Action item:
Every entry needs to be repeated exactly, with nothing left out.

^^^^^^^^

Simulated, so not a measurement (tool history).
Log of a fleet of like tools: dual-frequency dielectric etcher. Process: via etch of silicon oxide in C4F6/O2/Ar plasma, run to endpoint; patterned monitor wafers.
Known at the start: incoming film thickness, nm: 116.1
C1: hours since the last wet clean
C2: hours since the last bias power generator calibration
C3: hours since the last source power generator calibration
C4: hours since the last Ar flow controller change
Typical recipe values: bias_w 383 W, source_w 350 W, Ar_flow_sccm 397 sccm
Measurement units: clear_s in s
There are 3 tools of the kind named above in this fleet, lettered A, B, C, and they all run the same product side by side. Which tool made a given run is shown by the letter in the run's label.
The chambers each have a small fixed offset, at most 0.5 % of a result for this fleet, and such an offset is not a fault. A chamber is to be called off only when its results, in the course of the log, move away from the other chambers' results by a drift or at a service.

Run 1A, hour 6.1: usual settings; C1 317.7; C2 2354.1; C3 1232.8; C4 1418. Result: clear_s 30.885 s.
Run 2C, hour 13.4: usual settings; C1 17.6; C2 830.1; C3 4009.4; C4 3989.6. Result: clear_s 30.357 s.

^^^^^^^^

Exercise answer:
Simulated, so not a measurement (tool history).
Log of a fleet of like tools: dual-frequency dielectric etcher. Process: via etch of silicon oxide in C4F6/O2/Ar plasma, run to endpoint; patterned monitor wafers.
Known at the start: incoming film thickness, nm: 116.1
C1: hours since the last wet clean
C2: hours since the last bias power generator calibration
C3: hours since the last source power generator calibration
C4: hours since the last Ar flow controller change
Typical recipe values: bias_w 383 W, source_w 350 W, Ar_flow_sccm 397 sccm
Measurement units: clear_s in s
There are 3 tools of the kind named above in this fleet, lettered A, B, C, and they all run the same product side by side. Which tool made a given run is shown by the letter in the run's label.
The chambers each have a small fixed offset, at most 0.5 % of a result for this fleet, and such an offset is not a fault. A chamber is to be called off only when its results, in the course of the log, move away from the other chambers' results by a drift or at a service.

Run 1A, hour 6.1: usual settings; C1 317.7; C2 2354.1; C3 1232.8; C4 1418. Result: clear_s 30.885 s.
Run 2C, hour 13.4: usual settings; C1 17.6; C2 830.1; C3 4009.4; C4 3989.6. Result: clear_s 30.357 s.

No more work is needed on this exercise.